- Required action -
Give back each line of the data exactly.

--- Records provided Enclosed Below ---
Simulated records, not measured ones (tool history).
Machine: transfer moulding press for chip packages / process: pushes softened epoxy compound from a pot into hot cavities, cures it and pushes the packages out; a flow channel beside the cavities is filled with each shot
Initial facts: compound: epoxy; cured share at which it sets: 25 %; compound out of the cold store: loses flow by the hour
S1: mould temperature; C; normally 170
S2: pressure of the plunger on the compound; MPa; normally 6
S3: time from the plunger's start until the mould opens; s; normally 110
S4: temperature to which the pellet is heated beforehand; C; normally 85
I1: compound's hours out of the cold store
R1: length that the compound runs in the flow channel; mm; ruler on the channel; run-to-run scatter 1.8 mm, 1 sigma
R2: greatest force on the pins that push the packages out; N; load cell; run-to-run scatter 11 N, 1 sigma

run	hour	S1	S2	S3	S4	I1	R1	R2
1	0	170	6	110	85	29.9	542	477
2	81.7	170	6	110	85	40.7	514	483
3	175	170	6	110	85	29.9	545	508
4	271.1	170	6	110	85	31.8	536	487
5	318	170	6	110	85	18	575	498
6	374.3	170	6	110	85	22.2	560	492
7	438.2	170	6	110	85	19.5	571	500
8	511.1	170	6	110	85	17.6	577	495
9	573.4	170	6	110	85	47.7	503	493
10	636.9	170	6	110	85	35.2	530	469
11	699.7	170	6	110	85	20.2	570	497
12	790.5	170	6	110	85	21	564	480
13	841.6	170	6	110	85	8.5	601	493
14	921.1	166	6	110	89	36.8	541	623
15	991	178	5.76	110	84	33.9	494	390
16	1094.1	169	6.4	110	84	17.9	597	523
--- End of Enclosed Records provided ---

- Answer space -
Simulated records, not measured ones (tool history).
Machine: transfer moulding press for chip packages / process: pushes softened epoxy compound from a pot into hot cavities, cures it and pushes the packages out; a flow channel beside the cavities is filled with each shot
Initial facts: compound: epoxy; cured share at which it sets: 25 %; compound out of the cold store: loses flow by the hour
S1: mould temperature; C; normally 170
S2: pressure of the plunger on the compound; MPa; normally 6
S3: time from the plunger's start until the mould opens; s; normally 110
S4: temperature to which the pellet is heated beforehand; C; normally 85
I1: compound's hours out of the cold store
R1: length that the compound runs in the flow channel; mm; ruler on the channel; run-to-run scatter 1.8 mm, 1 sigma
R2: greatest force on the pins that push the packages out; N; load cell; run-to-run scatter 11 N, 1 sigma

run	hour	S1	S2	S3	S4	I1	R1	R2
1	0	170	6	110	85	29.9	542	477
2	81.7	170	6	110	85	40.7	514	483
3	175	170	6	110	85	29.9	545	508
4	271.1	170	6	110	85	31.8	536	487
5	318	170	6	110	85	18	575	498
6	374.3	170	6	110	85	22.2	560	492
7	438.2	170	6	110	85	19.5	571	500
8	511.1	170	6	110	85	17.6	577	495
9	573.4	170	6	110	85	47.7	503	493
10	636.9	170	6	110	85	35.2	530	469
11	699.7	170	6	110	85	20.2	570	497
12	790.5	170	6	110	85	21	564	480
13	841.6	170	6	110	85	8.5	601	493
14	921.1	166	6	110	89	36.8	541	623
15	991	178	5.76	110	84	33.9	494	390
16	1094.1	169	6.4	110	84	17.9	597	523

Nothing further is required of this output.